▶ Information provided
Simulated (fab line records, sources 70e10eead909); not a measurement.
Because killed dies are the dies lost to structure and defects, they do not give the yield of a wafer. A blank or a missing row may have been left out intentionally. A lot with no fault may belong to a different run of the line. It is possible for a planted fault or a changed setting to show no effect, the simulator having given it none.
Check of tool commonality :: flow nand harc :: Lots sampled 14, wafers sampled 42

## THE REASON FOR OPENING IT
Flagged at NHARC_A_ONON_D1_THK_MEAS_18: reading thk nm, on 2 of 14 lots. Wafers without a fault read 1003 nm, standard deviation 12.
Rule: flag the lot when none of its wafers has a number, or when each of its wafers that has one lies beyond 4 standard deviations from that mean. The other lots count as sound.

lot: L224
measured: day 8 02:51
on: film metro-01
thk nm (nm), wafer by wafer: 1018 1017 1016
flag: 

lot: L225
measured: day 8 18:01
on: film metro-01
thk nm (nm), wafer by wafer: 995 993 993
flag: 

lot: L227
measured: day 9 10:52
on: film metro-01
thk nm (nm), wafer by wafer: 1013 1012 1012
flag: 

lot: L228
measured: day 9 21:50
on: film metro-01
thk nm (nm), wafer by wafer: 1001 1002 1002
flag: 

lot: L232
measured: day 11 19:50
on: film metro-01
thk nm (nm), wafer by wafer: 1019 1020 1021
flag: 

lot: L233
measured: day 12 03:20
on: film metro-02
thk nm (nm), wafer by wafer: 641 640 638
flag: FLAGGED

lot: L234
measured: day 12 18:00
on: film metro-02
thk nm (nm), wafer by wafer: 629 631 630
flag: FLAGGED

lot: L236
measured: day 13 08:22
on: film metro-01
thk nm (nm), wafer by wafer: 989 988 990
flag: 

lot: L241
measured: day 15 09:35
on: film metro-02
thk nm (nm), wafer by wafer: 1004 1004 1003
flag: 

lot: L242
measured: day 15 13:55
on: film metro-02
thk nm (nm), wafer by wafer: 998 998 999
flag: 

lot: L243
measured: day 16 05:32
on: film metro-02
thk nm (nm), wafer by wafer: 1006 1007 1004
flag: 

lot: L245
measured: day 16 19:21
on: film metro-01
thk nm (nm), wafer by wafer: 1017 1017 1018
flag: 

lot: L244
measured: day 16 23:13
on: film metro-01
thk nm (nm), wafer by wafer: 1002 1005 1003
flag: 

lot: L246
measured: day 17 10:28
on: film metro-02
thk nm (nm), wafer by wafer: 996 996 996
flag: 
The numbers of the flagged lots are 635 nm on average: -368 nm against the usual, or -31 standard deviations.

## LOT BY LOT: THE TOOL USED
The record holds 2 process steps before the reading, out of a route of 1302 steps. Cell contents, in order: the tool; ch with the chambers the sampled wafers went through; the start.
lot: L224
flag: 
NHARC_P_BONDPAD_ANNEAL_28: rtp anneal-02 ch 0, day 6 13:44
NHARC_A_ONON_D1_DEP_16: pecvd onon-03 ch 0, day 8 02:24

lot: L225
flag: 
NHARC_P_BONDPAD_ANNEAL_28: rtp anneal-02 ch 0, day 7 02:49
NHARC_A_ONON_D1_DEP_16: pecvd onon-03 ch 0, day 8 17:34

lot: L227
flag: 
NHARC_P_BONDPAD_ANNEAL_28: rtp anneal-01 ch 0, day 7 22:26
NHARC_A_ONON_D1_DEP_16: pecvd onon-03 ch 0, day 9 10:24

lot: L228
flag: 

▶ Assignment
Beginning with the very first line of the material above, give each line again exactly, ending with the line that contains "Flagged at NHARC_A_ONON_D1_THK_MEAS_18: reading".

▶ Written solution
Simulated (fab line records, sources 70e10eead909); not a measurement.
Because killed dies are the dies lost to structure and defects, they do not give the yield of a wafer. A blank or a missing row may have been left out intentionally. A lot with no fault may belong to a different run of the line. It is possible for a planted fault or a changed setting to show no effect, the simulator having given it none.
Check of tool commonality :: flow nand harc :: Lots sampled 14, wafers sampled 42

## THE REASON FOR OPENING IT
Flagged at NHARC_A_ONON_D1_THK_MEAS_18: reading thk nm, on 2 of 14 lots. Wafers without a fault read 1003 nm, standard deviation 12.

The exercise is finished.